ENTRIES SUPPLIED
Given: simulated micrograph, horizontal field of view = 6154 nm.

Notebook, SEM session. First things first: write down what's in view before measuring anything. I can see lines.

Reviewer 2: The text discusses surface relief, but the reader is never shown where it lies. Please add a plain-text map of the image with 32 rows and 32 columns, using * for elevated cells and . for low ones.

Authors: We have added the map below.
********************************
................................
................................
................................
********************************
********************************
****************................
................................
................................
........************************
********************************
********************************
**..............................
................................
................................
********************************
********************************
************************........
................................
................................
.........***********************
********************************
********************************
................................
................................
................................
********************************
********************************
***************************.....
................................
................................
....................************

ACTION ITEM
Without altering a single word, repeat the material.

WRITTEN REPLY
Given: simulated micrograph, horizontal field of view = 6154 nm.

Notebook, SEM session. First things first: write down what's in view before measuring anything. I can see lines.

Reviewer 2: The text discusses surface relief, but the reader is never shown where it lies. Please add a plain-text map of the image with 32 rows and 32 columns, using * for elevated cells and . for low ones.

Authors: We have added the map below.
********************************
................................
................................
................................
********************************
********************************
****************................
................................
................................
........************************
********************************
********************************
**..............................
................................
................................
********************************
********************************
************************........
................................
................................
.........***********************
********************************
********************************
................................
................................
................................
********************************
********************************
***************************.....
................................
................................
....................************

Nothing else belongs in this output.